Requirement: Each entry below is to be duplicated verbatim.

——

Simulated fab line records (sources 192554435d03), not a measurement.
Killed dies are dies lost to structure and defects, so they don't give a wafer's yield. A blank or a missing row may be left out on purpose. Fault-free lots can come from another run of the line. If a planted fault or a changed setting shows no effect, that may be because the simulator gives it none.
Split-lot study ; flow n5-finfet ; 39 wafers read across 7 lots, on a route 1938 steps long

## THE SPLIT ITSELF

——

Written response:
Simulated fab line records (sources 192554435d03), not a measurement.
Killed dies are dies lost to structure and defects, so they don't give a wafer's yield. A blank or a missing row may be left out on purpose. Fault-free lots can come from another run of the line. If a planted fault or a changed setting shows no effect, that may be because the simulator gives it none.
Split-lot study ; flow n5-finfet ; 39 wafers read across 7 lots, on a route 1938 steps long

## THE SPLIT ITSELF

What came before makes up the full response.